» Source data:
—————
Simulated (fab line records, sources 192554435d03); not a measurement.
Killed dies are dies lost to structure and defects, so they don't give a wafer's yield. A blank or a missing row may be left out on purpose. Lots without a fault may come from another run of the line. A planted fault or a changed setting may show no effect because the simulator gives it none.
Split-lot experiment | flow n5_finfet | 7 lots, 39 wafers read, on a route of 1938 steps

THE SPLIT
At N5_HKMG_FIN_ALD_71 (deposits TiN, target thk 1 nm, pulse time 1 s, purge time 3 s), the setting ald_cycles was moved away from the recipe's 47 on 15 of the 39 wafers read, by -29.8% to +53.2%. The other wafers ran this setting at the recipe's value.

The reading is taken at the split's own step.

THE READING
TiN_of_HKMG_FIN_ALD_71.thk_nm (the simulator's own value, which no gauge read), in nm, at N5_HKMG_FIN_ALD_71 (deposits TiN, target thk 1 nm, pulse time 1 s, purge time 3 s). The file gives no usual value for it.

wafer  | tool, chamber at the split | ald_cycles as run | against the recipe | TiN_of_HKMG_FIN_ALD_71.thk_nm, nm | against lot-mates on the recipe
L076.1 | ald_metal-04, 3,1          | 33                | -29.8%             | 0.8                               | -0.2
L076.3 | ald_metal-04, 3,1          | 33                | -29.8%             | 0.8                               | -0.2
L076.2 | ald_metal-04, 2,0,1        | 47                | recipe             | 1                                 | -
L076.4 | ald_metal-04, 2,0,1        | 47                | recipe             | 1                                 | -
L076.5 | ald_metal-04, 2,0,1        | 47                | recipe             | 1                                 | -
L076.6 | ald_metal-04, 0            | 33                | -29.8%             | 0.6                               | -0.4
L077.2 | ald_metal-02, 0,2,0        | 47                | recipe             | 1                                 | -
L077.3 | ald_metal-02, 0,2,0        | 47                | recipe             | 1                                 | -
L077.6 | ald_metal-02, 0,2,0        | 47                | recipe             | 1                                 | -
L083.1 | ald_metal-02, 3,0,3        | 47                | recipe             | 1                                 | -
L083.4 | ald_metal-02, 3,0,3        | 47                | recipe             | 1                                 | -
—————

» Required action:
The answer should be the first line of the material and every line after it through the line containing "TiN_of_HKMG_FIN_ALD_71.thk_nm (the simulator's", exactly as written, and nothing else.

» Response area:
Simulated (fab line records, sources 192554435d03); not a measurement.
Killed dies are dies lost to structure and defects, so they don't give a wafer's yield. A blank or a missing row may be left out on purpose. Lots without a fault may come from another run of the line. A planted fault or a changed setting may show no effect because the simulator gives it none.
Split-lot experiment | flow n5_finfet | 7 lots, 39 wafers read, on a route of 1938 steps

THE SPLIT
At N5_HKMG_FIN_ALD_71 (deposits TiN, target thk 1 nm, pulse time 1 s, purge time 3 s), the setting ald_cycles was moved away from the recipe's 47 on 15 of the 39 wafers read, by -29.8% to +53.2%. The other wafers ran this setting at the recipe's value.

The reading is taken at the split's own step.

THE READING
TiN_of_HKMG_FIN_ALD_71.thk_nm (the simulator's own value, which no gauge read), in nm, at N5_HKMG_FIN_ALD_71 (deposits TiN, target thk 1 nm, pulse time 1 s, purge time 3 s). The file gives no usual value for it.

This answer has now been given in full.